===============

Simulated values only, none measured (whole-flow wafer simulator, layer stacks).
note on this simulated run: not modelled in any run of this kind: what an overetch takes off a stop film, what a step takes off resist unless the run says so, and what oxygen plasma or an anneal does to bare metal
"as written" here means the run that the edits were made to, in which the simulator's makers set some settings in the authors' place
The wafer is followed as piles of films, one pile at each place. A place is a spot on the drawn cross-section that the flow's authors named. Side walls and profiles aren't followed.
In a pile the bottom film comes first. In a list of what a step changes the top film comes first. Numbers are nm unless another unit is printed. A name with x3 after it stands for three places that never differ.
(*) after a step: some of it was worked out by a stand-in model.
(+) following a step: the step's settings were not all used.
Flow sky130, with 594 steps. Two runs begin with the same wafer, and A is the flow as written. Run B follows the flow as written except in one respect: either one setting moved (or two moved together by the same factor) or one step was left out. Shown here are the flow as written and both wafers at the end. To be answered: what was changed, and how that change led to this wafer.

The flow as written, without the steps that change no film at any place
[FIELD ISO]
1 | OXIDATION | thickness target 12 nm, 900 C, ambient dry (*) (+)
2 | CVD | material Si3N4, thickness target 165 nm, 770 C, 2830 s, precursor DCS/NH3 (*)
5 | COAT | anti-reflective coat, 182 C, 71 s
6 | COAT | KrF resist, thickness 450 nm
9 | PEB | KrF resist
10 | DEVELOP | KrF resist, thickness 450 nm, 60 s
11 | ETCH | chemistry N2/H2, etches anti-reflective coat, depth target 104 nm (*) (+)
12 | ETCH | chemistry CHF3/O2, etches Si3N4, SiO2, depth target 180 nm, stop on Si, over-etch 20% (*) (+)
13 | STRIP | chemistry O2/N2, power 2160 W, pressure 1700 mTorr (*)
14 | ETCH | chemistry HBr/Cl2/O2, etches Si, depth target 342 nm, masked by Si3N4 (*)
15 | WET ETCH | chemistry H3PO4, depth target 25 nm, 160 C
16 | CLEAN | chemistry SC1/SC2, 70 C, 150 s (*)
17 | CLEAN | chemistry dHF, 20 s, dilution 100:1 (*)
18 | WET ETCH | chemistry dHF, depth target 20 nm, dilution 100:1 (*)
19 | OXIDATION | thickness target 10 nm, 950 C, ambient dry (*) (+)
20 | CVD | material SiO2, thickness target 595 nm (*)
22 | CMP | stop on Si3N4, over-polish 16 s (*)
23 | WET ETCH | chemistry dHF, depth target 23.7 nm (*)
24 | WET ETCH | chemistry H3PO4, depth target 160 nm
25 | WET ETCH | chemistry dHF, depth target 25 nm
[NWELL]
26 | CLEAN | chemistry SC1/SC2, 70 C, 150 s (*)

===============

= REQUIREMENT =
Keep to the lines above, from the first one through the line where "the authors' place" appears, and copy them exactly.

= SOLUTION =
Simulated values only, none measured (whole-flow wafer simulator, layer stacks).
note on this simulated run: not modelled in any run of this kind: what an overetch takes off a stop film, what a step takes off resist unless the run says so, and what oxygen plasma or an anneal does to bare metal
"as written" here means the run that the edits were made to, in which the simulator's makers set some settings in the authors' place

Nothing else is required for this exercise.